■ **Information supplied**:
------------------------------------
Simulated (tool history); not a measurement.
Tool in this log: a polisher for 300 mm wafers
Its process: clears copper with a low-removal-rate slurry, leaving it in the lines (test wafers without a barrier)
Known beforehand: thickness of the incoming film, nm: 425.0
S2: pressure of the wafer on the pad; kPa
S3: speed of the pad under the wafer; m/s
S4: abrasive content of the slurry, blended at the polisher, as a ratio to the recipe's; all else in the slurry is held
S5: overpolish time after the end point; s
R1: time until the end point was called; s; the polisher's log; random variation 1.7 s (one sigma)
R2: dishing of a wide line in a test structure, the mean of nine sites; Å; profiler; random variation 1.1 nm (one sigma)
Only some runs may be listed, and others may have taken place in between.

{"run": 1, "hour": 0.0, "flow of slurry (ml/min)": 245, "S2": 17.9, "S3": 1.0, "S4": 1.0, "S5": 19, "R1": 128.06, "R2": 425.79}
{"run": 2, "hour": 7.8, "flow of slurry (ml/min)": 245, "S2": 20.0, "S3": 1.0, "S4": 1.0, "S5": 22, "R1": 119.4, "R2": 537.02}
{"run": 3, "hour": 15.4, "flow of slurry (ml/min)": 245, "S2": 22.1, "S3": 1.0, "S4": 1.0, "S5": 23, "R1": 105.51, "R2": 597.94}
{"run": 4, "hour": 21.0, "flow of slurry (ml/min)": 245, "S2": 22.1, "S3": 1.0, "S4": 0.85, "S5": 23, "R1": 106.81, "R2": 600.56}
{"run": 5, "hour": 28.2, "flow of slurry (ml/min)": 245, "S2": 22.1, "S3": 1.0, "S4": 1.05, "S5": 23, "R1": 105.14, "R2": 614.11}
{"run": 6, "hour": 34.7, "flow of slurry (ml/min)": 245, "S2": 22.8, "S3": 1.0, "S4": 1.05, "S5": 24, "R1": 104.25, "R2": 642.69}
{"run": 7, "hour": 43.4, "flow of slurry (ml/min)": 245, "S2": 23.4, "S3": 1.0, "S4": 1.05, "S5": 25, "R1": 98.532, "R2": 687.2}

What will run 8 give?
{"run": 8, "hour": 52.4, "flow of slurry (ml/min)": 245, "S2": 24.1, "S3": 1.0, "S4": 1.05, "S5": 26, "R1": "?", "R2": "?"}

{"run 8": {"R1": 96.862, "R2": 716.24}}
------------------------------------

■ **Assigned task**:
Output exactly the span of lines beginning at the first line of the records and ending at the line that holds "R1: time until", inclusive, with no other text.

■ **Written solution**:
Simulated (tool history); not a measurement.
Tool in this log: a polisher for 300 mm wafers
Its process: clears copper with a low-removal-rate slurry, leaving it in the lines (test wafers without a barrier)
Known beforehand: thickness of the incoming film, nm: 425.0
S2: pressure of the wafer on the pad; kPa
S3: speed of the pad under the wafer; m/s
S4: abrasive content of the slurry, blended at the polisher, as a ratio to the recipe's; all else in the slurry is held
S5: overpolish time after the end point; s
R1: time until the end point was called; s; the polisher's log; random variation 1.7 s (one sigma)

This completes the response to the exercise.